* _PROVIDED DATA_

○ ○ ○ ○ ○ ○ ○

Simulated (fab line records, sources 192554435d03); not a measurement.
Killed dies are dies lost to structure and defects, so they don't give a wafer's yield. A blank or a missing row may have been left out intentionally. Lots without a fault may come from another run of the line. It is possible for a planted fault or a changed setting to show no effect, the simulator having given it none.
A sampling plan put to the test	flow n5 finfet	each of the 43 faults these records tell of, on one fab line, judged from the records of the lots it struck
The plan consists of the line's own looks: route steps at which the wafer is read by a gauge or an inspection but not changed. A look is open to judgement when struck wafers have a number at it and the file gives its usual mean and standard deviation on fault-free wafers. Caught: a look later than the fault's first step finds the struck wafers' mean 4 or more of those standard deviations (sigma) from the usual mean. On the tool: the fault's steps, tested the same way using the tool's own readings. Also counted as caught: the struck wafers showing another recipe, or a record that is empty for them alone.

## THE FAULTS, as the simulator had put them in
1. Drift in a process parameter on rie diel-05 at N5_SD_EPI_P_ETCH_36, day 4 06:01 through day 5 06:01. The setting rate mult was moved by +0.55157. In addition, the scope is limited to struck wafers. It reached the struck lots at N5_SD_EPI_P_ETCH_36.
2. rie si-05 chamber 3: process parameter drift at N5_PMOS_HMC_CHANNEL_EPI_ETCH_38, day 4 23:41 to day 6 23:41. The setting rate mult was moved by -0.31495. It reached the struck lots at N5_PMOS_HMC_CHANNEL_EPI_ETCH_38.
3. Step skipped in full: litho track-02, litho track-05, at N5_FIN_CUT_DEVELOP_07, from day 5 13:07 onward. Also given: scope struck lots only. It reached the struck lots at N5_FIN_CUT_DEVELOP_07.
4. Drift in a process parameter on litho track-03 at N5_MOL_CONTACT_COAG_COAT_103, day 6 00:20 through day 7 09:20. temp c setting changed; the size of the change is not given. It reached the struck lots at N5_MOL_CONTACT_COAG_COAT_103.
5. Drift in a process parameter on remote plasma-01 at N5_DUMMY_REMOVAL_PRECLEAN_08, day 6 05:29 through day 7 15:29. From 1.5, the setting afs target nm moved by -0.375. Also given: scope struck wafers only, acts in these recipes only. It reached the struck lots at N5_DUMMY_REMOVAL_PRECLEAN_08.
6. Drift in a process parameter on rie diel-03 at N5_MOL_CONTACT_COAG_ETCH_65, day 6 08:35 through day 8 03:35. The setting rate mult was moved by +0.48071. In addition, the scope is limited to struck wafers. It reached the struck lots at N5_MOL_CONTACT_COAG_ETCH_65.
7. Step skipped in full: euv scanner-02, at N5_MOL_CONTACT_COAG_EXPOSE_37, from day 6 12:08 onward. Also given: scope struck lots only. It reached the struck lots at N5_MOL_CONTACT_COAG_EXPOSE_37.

○ ○ ○ ○ ○ ○ ○

Each line from the beginning of the listing up to the line where "A sampling plan" appears needs to be given again exactly; please add nothing else.

* _WORKED SOLUTION_
Simulated (fab line records, sources 192554435d03); not a measurement.
Killed dies are dies lost to structure and defects, so they don't give a wafer's yield. A blank or a missing row may have been left out intentionally. Lots without a fault may come from another run of the line. It is possible for a planted fault or a changed setting to show no effect, the simulator having given it none.
A sampling plan put to the test	flow n5 finfet	each of the 43 faults these records tell of, on one fab line, judged from the records of the lots it struck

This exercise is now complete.